# RECORD SET
=== Begin Enclosure ===

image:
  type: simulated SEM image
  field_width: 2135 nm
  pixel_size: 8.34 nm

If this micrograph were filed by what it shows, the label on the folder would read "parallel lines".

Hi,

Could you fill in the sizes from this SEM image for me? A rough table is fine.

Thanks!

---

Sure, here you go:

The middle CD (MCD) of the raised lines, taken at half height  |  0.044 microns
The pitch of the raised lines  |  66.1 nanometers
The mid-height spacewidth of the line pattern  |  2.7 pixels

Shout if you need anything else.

=== End Enclosure ===

# WORK REQUEST
Show the data once more, exactly as it was written.

# EXERCISE OUTPUT
image:
  type: simulated SEM image
  field_width: 2135 nm
  pixel_size: 8.34 nm

If this micrograph were filed by what it shows, the label on the folder would read "parallel lines".

Hi,

Could you fill in the sizes from this SEM image for me? A rough table is fine.

Thanks!

---

Sure, here you go:

The middle CD (MCD) of the raised lines, taken at half height  |  0.044 microns
The pitch of the raised lines  |  66.1 nanometers
The mid-height spacewidth of the line pattern  |  2.7 pixels

Shout if you need anything else.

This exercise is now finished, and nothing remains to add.